Brief: Print nothing but the lines below starting at the line that holds "Steps later in" and ending at the line that holds "written: Al loses 100 (all of it)", including both, each exactly as written.

Extracted entries:
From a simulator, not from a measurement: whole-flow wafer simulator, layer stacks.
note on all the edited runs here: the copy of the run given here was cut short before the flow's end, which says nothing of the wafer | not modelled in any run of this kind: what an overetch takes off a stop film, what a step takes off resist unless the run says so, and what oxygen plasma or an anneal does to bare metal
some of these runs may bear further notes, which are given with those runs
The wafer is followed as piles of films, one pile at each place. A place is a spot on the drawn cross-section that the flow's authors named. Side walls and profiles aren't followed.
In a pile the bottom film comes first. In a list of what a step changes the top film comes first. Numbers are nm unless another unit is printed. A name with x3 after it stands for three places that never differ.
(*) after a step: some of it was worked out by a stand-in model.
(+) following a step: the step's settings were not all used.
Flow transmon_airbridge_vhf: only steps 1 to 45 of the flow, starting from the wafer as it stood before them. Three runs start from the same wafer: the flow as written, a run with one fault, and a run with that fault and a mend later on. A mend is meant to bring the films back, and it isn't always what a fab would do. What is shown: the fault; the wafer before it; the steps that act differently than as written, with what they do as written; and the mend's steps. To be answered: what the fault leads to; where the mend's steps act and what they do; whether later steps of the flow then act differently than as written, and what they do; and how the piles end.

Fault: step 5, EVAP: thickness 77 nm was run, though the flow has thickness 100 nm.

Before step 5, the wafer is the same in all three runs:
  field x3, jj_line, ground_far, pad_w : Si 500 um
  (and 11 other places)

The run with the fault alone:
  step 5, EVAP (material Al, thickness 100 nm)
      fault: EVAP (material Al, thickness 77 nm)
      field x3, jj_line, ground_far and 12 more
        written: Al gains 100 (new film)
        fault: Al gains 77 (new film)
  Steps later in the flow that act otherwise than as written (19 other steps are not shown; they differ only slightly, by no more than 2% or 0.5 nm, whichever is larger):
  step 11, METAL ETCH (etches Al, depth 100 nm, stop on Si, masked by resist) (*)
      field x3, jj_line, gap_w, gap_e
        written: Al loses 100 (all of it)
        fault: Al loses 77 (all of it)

Answer section:
  Steps later in the flow that act otherwise than as written (19 other steps are not shown; they differ only slightly, by no more than 2% or 0.5 nm, whichever is larger):
  step 11, METAL ETCH (etches Al, depth 100 nm, stop on Si, masked by resist) (*)
      field x3, jj_line, gap_w, gap_e
        written: Al loses 100 (all of it)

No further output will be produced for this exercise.